WORK TASK - Using the entries below, write out the line with "# hour 9.2: cavities", the line with "# hour 67.7: cavities", and every line in between, exactly as each is written.

PROVIDED RECORDS -
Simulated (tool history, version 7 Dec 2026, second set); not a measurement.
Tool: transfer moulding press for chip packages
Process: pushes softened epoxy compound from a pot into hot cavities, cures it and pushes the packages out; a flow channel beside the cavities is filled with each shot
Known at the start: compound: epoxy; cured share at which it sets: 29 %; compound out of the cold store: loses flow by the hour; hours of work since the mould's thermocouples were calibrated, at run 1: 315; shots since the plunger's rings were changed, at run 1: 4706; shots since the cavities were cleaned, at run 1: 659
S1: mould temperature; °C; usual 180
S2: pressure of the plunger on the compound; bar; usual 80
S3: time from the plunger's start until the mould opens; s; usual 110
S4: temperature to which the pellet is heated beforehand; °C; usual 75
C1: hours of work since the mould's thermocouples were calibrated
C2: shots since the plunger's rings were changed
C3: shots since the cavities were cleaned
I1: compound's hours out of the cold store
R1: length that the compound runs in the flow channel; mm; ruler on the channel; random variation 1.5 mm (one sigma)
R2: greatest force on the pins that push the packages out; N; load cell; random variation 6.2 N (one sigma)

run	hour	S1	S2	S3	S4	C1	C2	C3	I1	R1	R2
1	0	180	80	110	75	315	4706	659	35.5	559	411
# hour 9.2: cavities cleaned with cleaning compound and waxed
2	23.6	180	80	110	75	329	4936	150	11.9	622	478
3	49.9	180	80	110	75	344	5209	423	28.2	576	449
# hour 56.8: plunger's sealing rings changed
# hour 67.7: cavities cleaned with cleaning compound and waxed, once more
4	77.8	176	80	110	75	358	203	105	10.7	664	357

RESPONSE AREA -
# hour 9.2: cavities cleaned with cleaning compound and waxed
2	23.6	180	80	110	75	329	4936	150	11.9	622	478
3	49.9	180	80	110	75	344	5209	423	28.2	576	449
# hour 56.8: plunger's sealing rings changed
# hour 67.7: cavities cleaned with cleaning compound and waxed, once more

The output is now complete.